- _ASSIGNED TASK_
Line by line, write out the material exactly.

- _DATA PROVIDED_
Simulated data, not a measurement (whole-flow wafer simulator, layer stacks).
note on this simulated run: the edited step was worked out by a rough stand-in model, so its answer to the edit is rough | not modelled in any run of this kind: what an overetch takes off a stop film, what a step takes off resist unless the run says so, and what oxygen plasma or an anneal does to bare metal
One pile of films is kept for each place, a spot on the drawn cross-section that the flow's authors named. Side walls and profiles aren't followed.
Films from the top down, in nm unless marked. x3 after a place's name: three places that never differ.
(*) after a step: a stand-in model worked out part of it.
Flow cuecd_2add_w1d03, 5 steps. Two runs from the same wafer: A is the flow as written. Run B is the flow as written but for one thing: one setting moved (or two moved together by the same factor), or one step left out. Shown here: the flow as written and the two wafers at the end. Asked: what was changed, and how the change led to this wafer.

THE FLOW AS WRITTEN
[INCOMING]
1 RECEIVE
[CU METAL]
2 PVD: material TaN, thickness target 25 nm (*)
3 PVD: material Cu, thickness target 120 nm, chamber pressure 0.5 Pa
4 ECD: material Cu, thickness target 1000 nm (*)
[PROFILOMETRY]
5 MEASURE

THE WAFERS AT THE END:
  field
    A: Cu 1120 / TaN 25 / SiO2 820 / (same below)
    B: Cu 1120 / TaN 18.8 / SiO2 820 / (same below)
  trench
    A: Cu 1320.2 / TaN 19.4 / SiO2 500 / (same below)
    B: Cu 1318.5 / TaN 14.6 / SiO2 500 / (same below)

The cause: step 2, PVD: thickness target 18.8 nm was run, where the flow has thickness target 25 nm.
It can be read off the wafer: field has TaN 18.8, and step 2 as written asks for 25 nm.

- _WORKED SOLUTION_
Simulated data, not a measurement (whole-flow wafer simulator, layer stacks).
note on this simulated run: the edited step was worked out by a rough stand-in model, so its answer to the edit is rough | not modelled in any run of this kind: what an overetch takes off a stop film, what a step takes off resist unless the run says so, and what oxygen plasma or an anneal does to bare metal
One pile of films is kept for each place, a spot on the drawn cross-section that the flow's authors named. Side walls and profiles aren't followed.
Films from the top down, in nm unless marked. x3 after a place's name: three places that never differ.
(*) after a step: a stand-in model worked out part of it.
Flow cuecd_2add_w1d03, 5 steps. Two runs from the same wafer: A is the flow as written. Run B is the flow as written but for one thing: one setting moved (or two moved together by the same factor), or one step left out. Shown here: the flow as written and the two wafers at the end. Asked: what was changed, and how the change led to this wafer.

THE FLOW AS WRITTEN
[INCOMING]
1 RECEIVE
[CU METAL]
2 PVD: material TaN, thickness target 25 nm (*)
3 PVD: material Cu, thickness target 120 nm, chamber pressure 0.5 Pa
4 ECD: material Cu, thickness target 1000 nm (*)
[PROFILOMETRY]
5 MEASURE

THE WAFERS AT THE END:
  field
    A: Cu 1120 / TaN 25 / SiO2 820 / (same below)
    B: Cu 1120 / TaN 18.8 / SiO2 820 / (same below)
  trench
    A: Cu 1320.2 / TaN 19.4 / SiO2 500 / (same below)
    B: Cu 1318.5 / TaN 14.6 / SiO2 500 / (same below)

The cause: step 2, PVD: thickness target 18.8 nm was run, where the flow has thickness target 25 nm.
It can be read off the wafer: field has TaN 18.8, and step 2 as written asks for 25 nm.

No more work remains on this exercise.